○ ○ ○ ○

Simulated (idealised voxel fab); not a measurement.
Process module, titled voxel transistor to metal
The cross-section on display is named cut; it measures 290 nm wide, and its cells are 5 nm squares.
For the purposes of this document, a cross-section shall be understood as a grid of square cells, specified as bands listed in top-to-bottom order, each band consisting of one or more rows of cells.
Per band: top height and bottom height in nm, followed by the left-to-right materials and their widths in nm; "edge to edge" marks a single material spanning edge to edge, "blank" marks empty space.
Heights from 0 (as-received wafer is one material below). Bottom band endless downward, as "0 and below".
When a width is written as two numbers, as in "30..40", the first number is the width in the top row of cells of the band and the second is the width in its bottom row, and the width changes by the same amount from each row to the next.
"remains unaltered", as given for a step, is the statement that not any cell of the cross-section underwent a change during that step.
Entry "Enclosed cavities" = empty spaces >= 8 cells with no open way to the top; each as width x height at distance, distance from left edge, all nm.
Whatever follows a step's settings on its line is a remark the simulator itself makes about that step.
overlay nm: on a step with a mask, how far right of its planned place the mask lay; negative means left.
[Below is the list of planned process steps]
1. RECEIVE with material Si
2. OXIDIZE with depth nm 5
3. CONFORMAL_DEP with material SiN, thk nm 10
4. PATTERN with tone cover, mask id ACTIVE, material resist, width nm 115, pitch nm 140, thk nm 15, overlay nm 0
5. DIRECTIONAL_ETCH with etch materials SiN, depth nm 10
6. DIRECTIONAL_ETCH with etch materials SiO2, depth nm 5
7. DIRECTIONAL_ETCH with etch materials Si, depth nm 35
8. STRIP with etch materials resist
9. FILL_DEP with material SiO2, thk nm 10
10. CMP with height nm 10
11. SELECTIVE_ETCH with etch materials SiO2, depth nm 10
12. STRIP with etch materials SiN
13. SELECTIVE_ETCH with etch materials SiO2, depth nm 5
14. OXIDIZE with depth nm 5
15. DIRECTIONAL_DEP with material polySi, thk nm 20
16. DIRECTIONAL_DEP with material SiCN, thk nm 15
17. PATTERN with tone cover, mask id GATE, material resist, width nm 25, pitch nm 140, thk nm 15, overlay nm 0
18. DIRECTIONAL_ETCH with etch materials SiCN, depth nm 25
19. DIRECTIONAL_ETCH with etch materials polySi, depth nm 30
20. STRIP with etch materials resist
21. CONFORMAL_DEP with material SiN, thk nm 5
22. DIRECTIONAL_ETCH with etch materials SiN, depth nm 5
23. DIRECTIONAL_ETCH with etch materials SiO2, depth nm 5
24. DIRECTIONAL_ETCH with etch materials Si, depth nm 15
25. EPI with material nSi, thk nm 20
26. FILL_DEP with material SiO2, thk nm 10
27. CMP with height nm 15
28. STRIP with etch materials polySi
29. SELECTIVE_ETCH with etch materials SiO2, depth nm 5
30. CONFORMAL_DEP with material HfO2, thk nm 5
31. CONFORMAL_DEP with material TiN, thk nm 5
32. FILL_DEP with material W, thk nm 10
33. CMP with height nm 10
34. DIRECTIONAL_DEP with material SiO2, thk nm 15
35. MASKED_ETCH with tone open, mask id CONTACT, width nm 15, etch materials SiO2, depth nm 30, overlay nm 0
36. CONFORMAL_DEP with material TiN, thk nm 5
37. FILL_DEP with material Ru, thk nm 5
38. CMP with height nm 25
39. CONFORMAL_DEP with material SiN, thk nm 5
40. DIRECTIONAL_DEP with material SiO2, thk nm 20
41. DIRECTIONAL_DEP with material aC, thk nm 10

○ ○ ○ ○

* **WORK TASK**
Starting at the line above that contains "edge, all nm.", write out each line exactly until the line that contains "3. CONFORMAL_DEP with material SiN, thk nm 10" has been written, and stop there.

* **RESPONSE**
Entry "Enclosed cavities" = empty spaces >= 8 cells with no open way to the top; each as width x height at distance, distance from left edge, all nm.
Whatever follows a step's settings on its line is a remark the simulator itself makes about that step.
overlay nm: on a step with a mask, how far right of its planned place the mask lay; negative means left.
[Below is the list of planned process steps]
1. RECEIVE with material Si
2. OXIDIZE with depth nm 5
3. CONFORMAL_DEP with material SiN, thk nm 10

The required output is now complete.